BRIEF
Give back exactly the lines from the start of the listing to the line containing "Because killed dies", inclusive, and nothing beyond them.

================

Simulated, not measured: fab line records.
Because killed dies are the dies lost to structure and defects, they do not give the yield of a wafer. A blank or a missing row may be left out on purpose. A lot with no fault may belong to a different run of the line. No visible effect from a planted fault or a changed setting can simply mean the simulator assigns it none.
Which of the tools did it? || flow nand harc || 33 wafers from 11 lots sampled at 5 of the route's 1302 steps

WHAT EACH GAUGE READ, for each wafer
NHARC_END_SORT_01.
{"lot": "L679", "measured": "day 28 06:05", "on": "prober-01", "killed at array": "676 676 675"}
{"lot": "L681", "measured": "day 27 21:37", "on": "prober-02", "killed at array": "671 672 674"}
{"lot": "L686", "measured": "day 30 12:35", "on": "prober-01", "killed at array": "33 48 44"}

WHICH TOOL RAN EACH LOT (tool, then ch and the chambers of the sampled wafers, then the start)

================

EXPECTED ANSWER
Simulated, not measured: fab line records.
Because killed dies are the dies lost to structure and defects, they do not give the yield of a wafer. A blank or a missing row may be left out on purpose. A lot with no fault may belong to a different run of the line. No visible effect from a planted fault or a changed setting can simply mean the simulator assigns it none.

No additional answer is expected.